◆ **Work order**
In the records below, the line with "sound: pvdSputter-02 at day 13 20:55;" opens the range and the line with "sound: pvdSputter-02 at day 13 20:58;" closes it; print that range exactly and nothing else.

◆ **Record set**
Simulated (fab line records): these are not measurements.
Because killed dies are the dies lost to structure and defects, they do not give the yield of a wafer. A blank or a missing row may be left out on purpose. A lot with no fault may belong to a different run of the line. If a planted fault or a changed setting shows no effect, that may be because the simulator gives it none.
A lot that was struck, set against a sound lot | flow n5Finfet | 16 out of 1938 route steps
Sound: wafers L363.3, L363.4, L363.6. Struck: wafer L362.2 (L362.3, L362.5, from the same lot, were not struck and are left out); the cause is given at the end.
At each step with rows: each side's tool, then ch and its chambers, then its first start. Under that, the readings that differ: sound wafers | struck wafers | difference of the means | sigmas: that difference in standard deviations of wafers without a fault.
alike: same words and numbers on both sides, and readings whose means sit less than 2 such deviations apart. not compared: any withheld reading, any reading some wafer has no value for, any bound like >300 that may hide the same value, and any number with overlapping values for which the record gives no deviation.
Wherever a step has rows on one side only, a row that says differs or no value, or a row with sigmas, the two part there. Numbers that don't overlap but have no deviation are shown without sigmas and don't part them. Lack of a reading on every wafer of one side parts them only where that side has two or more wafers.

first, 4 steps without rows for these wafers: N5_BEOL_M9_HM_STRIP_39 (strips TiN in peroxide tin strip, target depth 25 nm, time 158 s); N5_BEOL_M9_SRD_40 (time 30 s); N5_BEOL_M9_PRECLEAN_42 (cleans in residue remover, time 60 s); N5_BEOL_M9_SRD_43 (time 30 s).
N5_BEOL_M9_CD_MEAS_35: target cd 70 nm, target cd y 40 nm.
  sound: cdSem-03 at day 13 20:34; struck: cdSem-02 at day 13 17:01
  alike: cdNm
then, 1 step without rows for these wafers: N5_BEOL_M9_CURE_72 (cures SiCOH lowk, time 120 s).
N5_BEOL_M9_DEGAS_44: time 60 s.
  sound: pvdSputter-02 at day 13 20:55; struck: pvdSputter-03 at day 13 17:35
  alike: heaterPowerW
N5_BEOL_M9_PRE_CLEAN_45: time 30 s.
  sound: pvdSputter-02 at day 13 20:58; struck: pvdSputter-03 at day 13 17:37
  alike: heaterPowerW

◆ **Answer box**
  sound: pvdSputter-02 at day 13 20:55; struck: pvdSputter-03 at day 13 17:35
  alike: heaterPowerW
N5_BEOL_M9_PRE_CLEAN_45: time 30 s.
  sound: pvdSputter-02 at day 13 20:58; struck: pvdSputter-03 at day 13 17:37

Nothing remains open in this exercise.